__REQUIREMENT__.
Starting at the top of the entries below, set down each line exactly as written, and stop after the line containing "R1: film removed, the".

__EXCERPTED RECORDS__.
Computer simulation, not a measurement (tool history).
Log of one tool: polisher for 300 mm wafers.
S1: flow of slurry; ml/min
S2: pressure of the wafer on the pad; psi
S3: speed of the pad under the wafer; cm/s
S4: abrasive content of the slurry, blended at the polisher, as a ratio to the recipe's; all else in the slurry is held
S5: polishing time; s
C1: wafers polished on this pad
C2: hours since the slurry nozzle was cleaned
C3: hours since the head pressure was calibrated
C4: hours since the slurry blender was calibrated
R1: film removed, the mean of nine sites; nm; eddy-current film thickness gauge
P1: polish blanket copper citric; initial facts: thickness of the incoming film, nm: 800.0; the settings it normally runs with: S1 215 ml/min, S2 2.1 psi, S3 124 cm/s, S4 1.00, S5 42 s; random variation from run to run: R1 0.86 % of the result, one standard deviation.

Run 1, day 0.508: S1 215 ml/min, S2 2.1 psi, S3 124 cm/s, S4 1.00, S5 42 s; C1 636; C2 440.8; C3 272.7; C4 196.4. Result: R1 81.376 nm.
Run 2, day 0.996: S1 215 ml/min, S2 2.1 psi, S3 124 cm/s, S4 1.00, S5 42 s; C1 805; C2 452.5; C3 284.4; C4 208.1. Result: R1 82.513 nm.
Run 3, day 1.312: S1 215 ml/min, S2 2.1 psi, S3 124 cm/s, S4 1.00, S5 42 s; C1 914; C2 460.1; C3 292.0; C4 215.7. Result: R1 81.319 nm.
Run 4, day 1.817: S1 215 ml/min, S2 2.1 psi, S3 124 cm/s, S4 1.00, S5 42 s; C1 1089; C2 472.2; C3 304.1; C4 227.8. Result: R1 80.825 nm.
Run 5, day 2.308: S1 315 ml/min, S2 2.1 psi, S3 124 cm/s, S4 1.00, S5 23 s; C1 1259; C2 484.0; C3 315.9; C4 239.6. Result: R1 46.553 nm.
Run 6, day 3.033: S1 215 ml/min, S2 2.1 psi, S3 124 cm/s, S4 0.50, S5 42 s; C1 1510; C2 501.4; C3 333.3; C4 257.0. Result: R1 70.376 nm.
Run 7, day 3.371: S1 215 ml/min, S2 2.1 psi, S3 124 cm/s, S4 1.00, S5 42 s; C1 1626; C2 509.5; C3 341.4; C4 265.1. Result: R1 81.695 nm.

__ANSWER BOX__.
Computer simulation, not a measurement (tool history).
Log of one tool: polisher for 300 mm wafers.
S1: flow of slurry; ml/min
S2: pressure of the wafer on the pad; psi
S3: speed of the pad under the wafer; cm/s
S4: abrasive content of the slurry, blended at the polisher, as a ratio to the recipe's; all else in the slurry is held
S5: polishing time; s
C1: wafers polished on this pad
C2: hours since the slurry nozzle was cleaned
C3: hours since the head pressure was calibrated
C4: hours since the slurry blender was calibrated
R1: film removed, the mean of nine sites; nm; eddy-current film thickness gauge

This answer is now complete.